• _STUDY MATERIAL_:
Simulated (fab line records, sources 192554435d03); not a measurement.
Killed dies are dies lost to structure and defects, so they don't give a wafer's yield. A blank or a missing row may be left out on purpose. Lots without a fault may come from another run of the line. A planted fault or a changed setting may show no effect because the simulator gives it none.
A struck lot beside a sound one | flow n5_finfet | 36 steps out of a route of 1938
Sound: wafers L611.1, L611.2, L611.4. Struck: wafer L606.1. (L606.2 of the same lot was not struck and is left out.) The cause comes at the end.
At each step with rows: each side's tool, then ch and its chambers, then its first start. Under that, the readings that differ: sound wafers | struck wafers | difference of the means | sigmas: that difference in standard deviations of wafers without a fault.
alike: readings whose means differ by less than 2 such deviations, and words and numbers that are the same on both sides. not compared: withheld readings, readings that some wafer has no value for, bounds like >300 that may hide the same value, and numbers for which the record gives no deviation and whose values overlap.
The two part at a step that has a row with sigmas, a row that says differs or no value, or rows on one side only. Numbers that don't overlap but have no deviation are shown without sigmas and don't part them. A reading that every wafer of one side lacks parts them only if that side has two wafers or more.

• _EXERCISE_: From the line holding "Killed dies are" to the line holding "Sound: wafers L611.1, L611.2, L611.4.", inclusive, restate each line above exactly as written.

• _ANSWER AREA_:
Killed dies are dies lost to structure and defects, so they don't give a wafer's yield. A blank or a missing row may be left out on purpose. Lots without a fault may come from another run of the line. A planted fault or a changed setting may show no effect because the simulator gives it none.
A struck lot beside a sound one | flow n5_finfet | 36 steps out of a route of 1938
Sound: wafers L611.1, L611.2, L611.4. Struck: wafer L606.1. (L606.2 of the same lot was not struck and is left out.) The cause comes at the end.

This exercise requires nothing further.